The full set of entries below needs to be written out exactly.

■ ■ ■ ■ ■ ■ ■

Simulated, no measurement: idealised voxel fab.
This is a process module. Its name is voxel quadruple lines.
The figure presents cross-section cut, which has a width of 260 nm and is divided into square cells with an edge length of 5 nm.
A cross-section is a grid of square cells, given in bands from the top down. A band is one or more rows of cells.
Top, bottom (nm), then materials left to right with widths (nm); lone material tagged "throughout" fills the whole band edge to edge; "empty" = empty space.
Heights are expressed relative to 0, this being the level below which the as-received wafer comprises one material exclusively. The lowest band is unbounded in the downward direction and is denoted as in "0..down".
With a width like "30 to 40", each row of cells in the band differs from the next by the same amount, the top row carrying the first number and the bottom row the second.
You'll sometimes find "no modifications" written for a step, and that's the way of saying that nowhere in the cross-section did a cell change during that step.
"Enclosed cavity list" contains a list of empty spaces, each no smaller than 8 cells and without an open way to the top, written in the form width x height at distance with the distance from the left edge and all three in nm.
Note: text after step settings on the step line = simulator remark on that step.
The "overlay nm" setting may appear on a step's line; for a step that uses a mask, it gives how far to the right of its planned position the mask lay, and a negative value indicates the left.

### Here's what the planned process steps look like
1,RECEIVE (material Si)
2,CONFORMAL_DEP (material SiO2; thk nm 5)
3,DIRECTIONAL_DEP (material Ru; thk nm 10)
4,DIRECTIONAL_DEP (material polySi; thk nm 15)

■ ■ ■ ■ ■ ■ ■

SOLUTION
Simulated, no measurement: idealised voxel fab.
This is a process module. Its name is voxel quadruple lines.
The figure presents cross-section cut, which has a width of 260 nm and is divided into square cells with an edge length of 5 nm.
A cross-section is a grid of square cells, given in bands from the top down. A band is one or more rows of cells.
Top, bottom (nm), then materials left to right with widths (nm); lone material tagged "throughout" fills the whole band edge to edge; "empty" = empty space.
Heights are expressed relative to 0, this being the level below which the as-received wafer comprises one material exclusively. The lowest band is unbounded in the downward direction and is denoted as in "0..down".
With a width like "30 to 40", each row of cells in the band differs from the next by the same amount, the top row carrying the first number and the bottom row the second.
You'll sometimes find "no modifications" written for a step, and that's the way of saying that nowhere in the cross-section did a cell change during that step.
"Enclosed cavity list" contains a list of empty spaces, each no smaller than 8 cells and without an open way to the top, written in the form width x height at distance with the distance from the left edge and all three in nm.
Note: text after step settings on the step line = simulator remark on that step.
The "overlay nm" setting may appear on a step's line; for a step that uses a mask, it gives how far to the right of its planned position the mask lay, and a negative value indicates the left.

### Here's what the planned process steps look like
1,RECEIVE (material Si)
2,CONFORMAL_DEP (material SiO2; thk nm 5)
3,DIRECTIONAL_DEP (material Ru; thk nm 10)
4,DIRECTIONAL_DEP (material polySi; thk nm 15)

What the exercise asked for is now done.